### ASSIGNMENT
Please output exactly the part of the records below that opens with the line containing "day 19 12:39" and closes with the line containing "day 19 21:35", both lines included, and nothing else.

── RECORDS PROVIDED ──

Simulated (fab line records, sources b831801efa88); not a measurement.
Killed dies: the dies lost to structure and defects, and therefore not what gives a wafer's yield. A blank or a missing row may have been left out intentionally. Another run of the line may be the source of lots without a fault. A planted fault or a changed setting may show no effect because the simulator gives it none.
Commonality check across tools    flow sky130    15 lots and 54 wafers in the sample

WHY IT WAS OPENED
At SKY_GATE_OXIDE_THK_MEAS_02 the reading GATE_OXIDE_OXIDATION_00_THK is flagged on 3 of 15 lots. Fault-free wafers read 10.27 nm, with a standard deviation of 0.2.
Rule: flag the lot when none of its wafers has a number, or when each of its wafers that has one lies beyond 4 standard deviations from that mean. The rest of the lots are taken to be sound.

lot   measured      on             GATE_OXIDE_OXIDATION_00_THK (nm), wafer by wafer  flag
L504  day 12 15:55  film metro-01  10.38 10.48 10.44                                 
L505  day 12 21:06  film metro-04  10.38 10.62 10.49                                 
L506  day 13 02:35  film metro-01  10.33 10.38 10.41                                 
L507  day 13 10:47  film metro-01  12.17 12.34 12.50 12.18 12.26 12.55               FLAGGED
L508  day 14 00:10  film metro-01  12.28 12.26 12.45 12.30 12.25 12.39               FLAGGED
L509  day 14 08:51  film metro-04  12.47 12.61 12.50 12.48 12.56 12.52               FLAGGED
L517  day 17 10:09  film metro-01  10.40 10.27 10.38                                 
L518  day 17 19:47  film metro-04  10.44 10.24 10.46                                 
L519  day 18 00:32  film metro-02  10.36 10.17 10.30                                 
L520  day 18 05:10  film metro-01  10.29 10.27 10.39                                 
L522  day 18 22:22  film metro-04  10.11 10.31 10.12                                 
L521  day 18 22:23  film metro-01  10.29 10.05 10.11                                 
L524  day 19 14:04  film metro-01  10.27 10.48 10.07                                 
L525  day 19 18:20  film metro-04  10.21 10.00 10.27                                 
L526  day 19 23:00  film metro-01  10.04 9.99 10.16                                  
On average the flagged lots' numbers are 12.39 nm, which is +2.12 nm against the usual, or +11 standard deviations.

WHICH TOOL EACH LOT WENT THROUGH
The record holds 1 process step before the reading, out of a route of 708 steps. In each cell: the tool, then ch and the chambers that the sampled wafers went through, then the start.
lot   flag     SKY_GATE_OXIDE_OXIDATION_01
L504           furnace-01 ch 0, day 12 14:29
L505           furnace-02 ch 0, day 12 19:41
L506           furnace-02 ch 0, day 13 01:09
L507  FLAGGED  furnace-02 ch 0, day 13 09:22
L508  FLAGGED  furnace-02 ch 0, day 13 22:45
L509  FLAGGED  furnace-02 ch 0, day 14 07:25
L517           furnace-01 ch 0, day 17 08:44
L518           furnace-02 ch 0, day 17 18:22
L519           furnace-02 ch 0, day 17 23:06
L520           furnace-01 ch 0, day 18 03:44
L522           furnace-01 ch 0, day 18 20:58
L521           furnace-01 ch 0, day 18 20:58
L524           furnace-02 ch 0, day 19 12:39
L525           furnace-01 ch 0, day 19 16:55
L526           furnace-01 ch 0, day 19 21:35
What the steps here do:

───

### EXERCISE ANSWER
L524           furnace-02 ch 0, day 19 12:39
L525           furnace-01 ch 0, day 19 16:55
L526           furnace-01 ch 0, day 19 21:35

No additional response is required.